Work request: The records below hold a stretch from the line with "step 11, ETCH" through the line with "step 13, CLEAN"; return exactly those lines, ends included, and nothing more.

[Start of Attachment]
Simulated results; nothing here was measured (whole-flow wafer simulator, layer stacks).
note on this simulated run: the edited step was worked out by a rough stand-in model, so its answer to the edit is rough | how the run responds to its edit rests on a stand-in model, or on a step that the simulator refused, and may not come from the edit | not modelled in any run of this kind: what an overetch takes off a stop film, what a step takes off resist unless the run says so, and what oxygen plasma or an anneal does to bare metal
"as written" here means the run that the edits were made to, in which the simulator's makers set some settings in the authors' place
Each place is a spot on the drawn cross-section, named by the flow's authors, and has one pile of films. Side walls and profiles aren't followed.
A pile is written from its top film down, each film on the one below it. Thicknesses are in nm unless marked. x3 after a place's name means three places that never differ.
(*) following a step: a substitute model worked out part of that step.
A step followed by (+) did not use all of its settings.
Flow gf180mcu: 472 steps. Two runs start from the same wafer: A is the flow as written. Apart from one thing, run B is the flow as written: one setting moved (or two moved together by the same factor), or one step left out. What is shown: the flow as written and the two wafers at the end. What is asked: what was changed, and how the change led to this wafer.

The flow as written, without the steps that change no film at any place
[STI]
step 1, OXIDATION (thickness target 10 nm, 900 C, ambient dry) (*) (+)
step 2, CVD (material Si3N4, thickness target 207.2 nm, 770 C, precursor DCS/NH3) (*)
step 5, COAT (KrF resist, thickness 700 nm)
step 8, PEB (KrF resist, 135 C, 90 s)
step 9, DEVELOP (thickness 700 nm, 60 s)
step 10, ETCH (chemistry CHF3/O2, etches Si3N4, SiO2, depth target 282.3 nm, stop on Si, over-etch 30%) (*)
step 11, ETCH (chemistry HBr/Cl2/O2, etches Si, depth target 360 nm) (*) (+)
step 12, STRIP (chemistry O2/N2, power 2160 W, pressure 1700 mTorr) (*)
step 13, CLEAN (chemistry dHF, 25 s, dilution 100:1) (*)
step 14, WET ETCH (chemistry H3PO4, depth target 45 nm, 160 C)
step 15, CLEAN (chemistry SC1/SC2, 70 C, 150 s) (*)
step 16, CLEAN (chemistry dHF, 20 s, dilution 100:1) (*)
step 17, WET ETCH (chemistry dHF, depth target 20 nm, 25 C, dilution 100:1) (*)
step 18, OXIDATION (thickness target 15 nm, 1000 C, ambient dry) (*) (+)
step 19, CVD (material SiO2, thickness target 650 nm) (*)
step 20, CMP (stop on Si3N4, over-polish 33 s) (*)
[End of Attachment]

Task solution:
step 11, ETCH (chemistry HBr/Cl2/O2, etches Si, depth target 360 nm) (*) (+)
step 12, STRIP (chemistry O2/N2, power 2160 W, pressure 1700 mTorr) (*)
step 13, CLEAN (chemistry dHF, 25 s, dilution 100:1) (*)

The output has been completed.